**WORK INSTRUCTION:** Retype the data below without altering anything.

***

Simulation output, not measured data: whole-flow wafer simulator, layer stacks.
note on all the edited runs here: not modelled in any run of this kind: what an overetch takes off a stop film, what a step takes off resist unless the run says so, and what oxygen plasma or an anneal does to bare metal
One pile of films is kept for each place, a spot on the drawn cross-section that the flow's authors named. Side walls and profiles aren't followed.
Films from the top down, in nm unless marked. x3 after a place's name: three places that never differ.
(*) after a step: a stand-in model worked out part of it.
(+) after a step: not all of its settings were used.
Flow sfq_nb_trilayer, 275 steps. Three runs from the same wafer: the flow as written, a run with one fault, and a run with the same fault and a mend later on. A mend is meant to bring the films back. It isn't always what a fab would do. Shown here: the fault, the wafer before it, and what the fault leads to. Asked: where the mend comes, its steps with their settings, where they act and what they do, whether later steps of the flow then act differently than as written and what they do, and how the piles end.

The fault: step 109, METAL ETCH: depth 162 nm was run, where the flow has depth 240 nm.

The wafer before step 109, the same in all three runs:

***

**TASK ANSWER:**
Simulation output, not measured data: whole-flow wafer simulator, layer stacks.
note on all the edited runs here: not modelled in any run of this kind: what an overetch takes off a stop film, what a step takes off resist unless the run says so, and what oxygen plasma or an anneal does to bare metal
One pile of films is kept for each place, a spot on the drawn cross-section that the flow's authors named. Side walls and profiles aren't followed.
Films from the top down, in nm unless marked. x3 after a place's name: three places that never differ.
(*) after a step: a stand-in model worked out part of it.
(+) after a step: not all of its settings were used.
Flow sfq_nb_trilayer, 275 steps. Three runs from the same wafer: the flow as written, a run with one fault, and a run with the same fault and a mend later on. A mend is meant to bring the films back. It isn't always what a fab would do. Shown here: the fault, the wafer before it, and what the fault leads to. Asked: where the mend comes, its steps with their settings, where they act and what they do, whether later steps of the flow then act differently than as written and what they do, and how the piles end.

The fault: step 109, METAL ETCH: depth 162 nm was run, where the flow has depth 240 nm.

The wafer before step 109, the same in all three runs:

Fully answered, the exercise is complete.